○ ○ ○ ○ ○ ○ ○

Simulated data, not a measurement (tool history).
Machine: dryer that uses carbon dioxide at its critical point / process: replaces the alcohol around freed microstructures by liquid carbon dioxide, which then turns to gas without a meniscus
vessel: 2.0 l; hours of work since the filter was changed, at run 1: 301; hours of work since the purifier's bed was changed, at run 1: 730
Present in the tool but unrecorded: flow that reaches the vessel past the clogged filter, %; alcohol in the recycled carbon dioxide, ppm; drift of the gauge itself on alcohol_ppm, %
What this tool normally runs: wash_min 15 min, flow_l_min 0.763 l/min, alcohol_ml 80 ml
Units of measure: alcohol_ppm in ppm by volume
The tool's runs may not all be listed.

○ ○ ○ ○ ○ ○ ○

Assigned task:
Each entry shown above is to be duplicated exactly.

Response:
Simulated data, not a measurement (tool history).
Machine: dryer that uses carbon dioxide at its critical point / process: replaces the alcohol around freed microstructures by liquid carbon dioxide, which then turns to gas without a meniscus
vessel: 2.0 l; hours of work since the filter was changed, at run 1: 301; hours of work since the purifier's bed was changed, at run 1: 730
Present in the tool but unrecorded: flow that reaches the vessel past the clogged filter, %; alcohol in the recycled carbon dioxide, ppm; drift of the gauge itself on alcohol_ppm, %
What this tool normally runs: wash_min 15 min, flow_l_min 0.763 l/min, alcohol_ml 80 ml
Units of measure: alcohol_ppm in ppm by volume
The tool's runs may not all be listed.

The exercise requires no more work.